**EXERCISE:** Please retype the records below exactly, from the first line down to and including the line with "16 op CONFORMAL_DEP | material SiN | thk nm 5".

--- START ---

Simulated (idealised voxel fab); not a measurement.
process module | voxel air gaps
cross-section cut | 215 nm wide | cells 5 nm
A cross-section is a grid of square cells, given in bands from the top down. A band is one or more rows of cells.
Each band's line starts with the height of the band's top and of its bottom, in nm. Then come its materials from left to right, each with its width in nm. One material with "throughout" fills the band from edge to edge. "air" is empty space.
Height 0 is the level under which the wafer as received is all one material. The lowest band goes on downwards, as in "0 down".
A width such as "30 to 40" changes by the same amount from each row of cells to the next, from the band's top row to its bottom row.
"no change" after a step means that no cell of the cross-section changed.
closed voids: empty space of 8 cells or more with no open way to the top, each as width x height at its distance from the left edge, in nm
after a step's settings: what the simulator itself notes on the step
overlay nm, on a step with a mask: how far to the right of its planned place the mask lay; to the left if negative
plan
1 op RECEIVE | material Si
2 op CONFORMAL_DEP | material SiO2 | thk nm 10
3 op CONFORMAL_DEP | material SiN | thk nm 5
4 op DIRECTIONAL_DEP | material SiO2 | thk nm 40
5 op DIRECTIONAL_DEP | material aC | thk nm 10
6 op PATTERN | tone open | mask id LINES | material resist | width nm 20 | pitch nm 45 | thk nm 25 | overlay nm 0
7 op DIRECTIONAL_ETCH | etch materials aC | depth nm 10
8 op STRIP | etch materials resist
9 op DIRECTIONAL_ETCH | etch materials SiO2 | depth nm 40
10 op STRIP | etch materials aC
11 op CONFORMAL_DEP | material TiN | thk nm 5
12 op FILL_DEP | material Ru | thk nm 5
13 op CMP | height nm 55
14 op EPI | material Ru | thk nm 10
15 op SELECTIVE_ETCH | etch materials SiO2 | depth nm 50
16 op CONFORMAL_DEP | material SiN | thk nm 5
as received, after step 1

--- END ---

**WRITTEN REPLY:**
Simulated (idealised voxel fab); not a measurement.
process module | voxel air gaps
cross-section cut | 215 nm wide | cells 5 nm
A cross-section is a grid of square cells, given in bands from the top down. A band is one or more rows of cells.
Each band's line starts with the height of the band's top and of its bottom, in nm. Then come its materials from left to right, each with its width in nm. One material with "throughout" fills the band from edge to edge. "air" is empty space.
Height 0 is the level under which the wafer as received is all one material. The lowest band goes on downwards, as in "0 down".
A width such as "30 to 40" changes by the same amount from each row of cells to the next, from the band's top row to its bottom row.
"no change" after a step means that no cell of the cross-section changed.
closed voids: empty space of 8 cells or more with no open way to the top, each as width x height at its distance from the left edge, in nm
after a step's settings: what the simulator itself notes on the step
overlay nm, on a step with a mask: how far to the right of its planned place the mask lay; to the left if negative
plan
1 op RECEIVE | material Si
2 op CONFORMAL_DEP | material SiO2 | thk nm 10
3 op CONFORMAL_DEP | material SiN | thk nm 5
4 op DIRECTIONAL_DEP | material SiO2 | thk nm 40
5 op DIRECTIONAL_DEP | material aC | thk nm 10
6 op PATTERN | tone open | mask id LINES | material resist | width nm 20 | pitch nm 45 | thk nm 25 | overlay nm 0
7 op DIRECTIONAL_ETCH | etch materials aC | depth nm 10
8 op STRIP | etch materials resist
9 op DIRECTIONAL_ETCH | etch materials SiO2 | depth nm 40
10 op STRIP | etch materials aC
11 op CONFORMAL_DEP | material TiN | thk nm 5
12 op FILL_DEP | material Ru | thk nm 5
13 op CMP | height nm 55
14 op EPI | material Ru | thk nm 10
15 op SELECTIVE_ETCH | etch materials SiO2 | depth nm 50
16 op CONFORMAL_DEP | material SiN | thk nm 5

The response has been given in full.